## ACTIVITY
Repeat the records below exactly as they appear.

--- DATA SHOWN Enclosed Below ---

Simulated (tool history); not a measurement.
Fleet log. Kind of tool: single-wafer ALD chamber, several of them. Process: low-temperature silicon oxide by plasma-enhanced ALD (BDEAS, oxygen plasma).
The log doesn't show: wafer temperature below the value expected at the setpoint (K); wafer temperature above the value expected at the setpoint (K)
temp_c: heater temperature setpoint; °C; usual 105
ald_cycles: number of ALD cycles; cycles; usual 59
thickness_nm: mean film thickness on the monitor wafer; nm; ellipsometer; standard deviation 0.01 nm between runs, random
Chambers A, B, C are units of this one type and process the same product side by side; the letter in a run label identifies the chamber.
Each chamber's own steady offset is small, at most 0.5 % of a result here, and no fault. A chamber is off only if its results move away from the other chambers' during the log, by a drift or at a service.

--- End of Enclosed DATA SHOWN ---

## EXERCISE RESULT
Simulated (tool history); not a measurement.
Fleet log. Kind of tool: single-wafer ALD chamber, several of them. Process: low-temperature silicon oxide by plasma-enhanced ALD (BDEAS, oxygen plasma).
The log doesn't show: wafer temperature below the value expected at the setpoint (K); wafer temperature above the value expected at the setpoint (K)
temp_c: heater temperature setpoint; °C; usual 105
ald_cycles: number of ALD cycles; cycles; usual 59
thickness_nm: mean film thickness on the monitor wafer; nm; ellipsometer; standard deviation 0.01 nm between runs, random
Chambers A, B, C are units of this one type and process the same product side by side; the letter in a run label identifies the chamber.
Each chamber's own steady offset is small, at most 0.5 % of a result here, and no fault. A chamber is off only if its results move away from the other chambers' during the log, by a drift or at a service.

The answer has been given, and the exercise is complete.